● **WORK ORDER**:
The data should be printed in full, character for character.

● **GIVEN DATA**:

☆ ☆ ☆

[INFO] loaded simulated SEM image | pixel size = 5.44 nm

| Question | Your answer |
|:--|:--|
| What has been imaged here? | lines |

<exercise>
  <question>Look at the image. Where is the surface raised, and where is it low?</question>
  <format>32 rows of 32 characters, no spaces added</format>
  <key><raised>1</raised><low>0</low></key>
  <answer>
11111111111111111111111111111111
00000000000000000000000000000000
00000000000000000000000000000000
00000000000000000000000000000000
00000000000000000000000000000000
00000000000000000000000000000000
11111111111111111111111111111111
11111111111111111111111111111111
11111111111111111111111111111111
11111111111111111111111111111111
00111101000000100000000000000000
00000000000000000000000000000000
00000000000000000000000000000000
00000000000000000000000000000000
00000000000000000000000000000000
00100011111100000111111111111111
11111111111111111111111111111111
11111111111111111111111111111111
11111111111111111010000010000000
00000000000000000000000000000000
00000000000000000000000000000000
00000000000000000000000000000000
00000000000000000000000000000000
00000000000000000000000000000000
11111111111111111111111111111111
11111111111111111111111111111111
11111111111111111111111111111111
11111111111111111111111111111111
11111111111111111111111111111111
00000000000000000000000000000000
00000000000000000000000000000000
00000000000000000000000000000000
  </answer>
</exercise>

☆ ☆ ☆

● **EXERCISE OUTPUT**:
[INFO] loaded simulated SEM image | pixel size = 5.44 nm

| Question | Your answer |
|:--|:--|
| What has been imaged here? | lines |

<exercise>
  <question>Look at the image. Where is the surface raised, and where is it low?</question>
  <format>32 rows of 32 characters, no spaces added</format>
  <key><raised>1</raised><low>0</low></key>
  <answer>
11111111111111111111111111111111
00000000000000000000000000000000
00000000000000000000000000000000
00000000000000000000000000000000
00000000000000000000000000000000
00000000000000000000000000000000
11111111111111111111111111111111
11111111111111111111111111111111
11111111111111111111111111111111
11111111111111111111111111111111
00111101000000100000000000000000
00000000000000000000000000000000
00000000000000000000000000000000
00000000000000000000000000000000
00000000000000000000000000000000
00100011111100000111111111111111
11111111111111111111111111111111
11111111111111111111111111111111
11111111111111111010000010000000
00000000000000000000000000000000
00000000000000000000000000000000
00000000000000000000000000000000
00000000000000000000000000000000
00000000000000000000000000000000
11111111111111111111111111111111
11111111111111111111111111111111
11111111111111111111111111111111
11111111111111111111111111111111
11111111111111111111111111111111
00000000000000000000000000000000
00000000000000000000000000000000
00000000000000000000000000000000
  </answer>
</exercise>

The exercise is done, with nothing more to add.